## RECORD SET:
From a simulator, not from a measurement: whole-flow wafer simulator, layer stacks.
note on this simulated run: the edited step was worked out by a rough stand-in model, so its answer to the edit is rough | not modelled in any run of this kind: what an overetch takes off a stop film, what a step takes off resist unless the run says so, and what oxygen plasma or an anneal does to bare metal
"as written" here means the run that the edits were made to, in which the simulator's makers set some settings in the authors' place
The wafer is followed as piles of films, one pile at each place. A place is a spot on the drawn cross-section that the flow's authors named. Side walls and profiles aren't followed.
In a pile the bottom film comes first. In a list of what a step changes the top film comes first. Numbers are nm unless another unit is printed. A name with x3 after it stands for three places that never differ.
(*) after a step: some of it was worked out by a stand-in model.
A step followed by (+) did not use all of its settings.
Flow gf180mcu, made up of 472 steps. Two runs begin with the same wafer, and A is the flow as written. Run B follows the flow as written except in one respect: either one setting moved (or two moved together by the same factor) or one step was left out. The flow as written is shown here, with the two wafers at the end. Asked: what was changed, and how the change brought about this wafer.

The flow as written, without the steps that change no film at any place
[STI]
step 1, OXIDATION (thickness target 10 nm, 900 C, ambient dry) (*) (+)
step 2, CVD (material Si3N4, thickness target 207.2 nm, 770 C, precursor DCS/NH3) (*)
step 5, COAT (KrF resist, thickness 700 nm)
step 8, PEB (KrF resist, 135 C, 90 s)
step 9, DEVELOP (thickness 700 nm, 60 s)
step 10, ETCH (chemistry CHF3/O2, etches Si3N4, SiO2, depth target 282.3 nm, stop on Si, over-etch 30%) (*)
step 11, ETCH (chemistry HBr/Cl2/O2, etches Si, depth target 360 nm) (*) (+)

## WORK ORDER:
Please retype all of the material above, keeping it exact.

## EXPECTED ANSWER:
From a simulator, not from a measurement: whole-flow wafer simulator, layer stacks.
note on this simulated run: the edited step was worked out by a rough stand-in model, so its answer to the edit is rough | not modelled in any run of this kind: what an overetch takes off a stop film, what a step takes off resist unless the run says so, and what oxygen plasma or an anneal does to bare metal
"as written" here means the run that the edits were made to, in which the simulator's makers set some settings in the authors' place
The wafer is followed as piles of films, one pile at each place. A place is a spot on the drawn cross-section that the flow's authors named. Side walls and profiles aren't followed.
In a pile the bottom film comes first. In a list of what a step changes the top film comes first. Numbers are nm unless another unit is printed. A name with x3 after it stands for three places that never differ.
(*) after a step: some of it was worked out by a stand-in model.
A step followed by (+) did not use all of its settings.
Flow gf180mcu, made up of 472 steps. Two runs begin with the same wafer, and A is the flow as written. Run B follows the flow as written except in one respect: either one setting moved (or two moved together by the same factor) or one step was left out. The flow as written is shown here, with the two wafers at the end. Asked: what was changed, and how the change brought about this wafer.

The flow as written, without the steps that change no film at any place
[STI]
step 1, OXIDATION (thickness target 10 nm, 900 C, ambient dry) (*) (+)
step 2, CVD (material Si3N4, thickness target 207.2 nm, 770 C, precursor DCS/NH3) (*)
step 5, COAT (KrF resist, thickness 700 nm)
step 8, PEB (KrF resist, 135 C, 90 s)
step 9, DEVELOP (thickness 700 nm, 60 s)
step 10, ETCH (chemistry CHF3/O2, etches Si3N4, SiO2, depth target 282.3 nm, stop on Si, over-etch 30%) (*)
step 11, ETCH (chemistry HBr/Cl2/O2, etches Si, depth target 360 nm) (*) (+)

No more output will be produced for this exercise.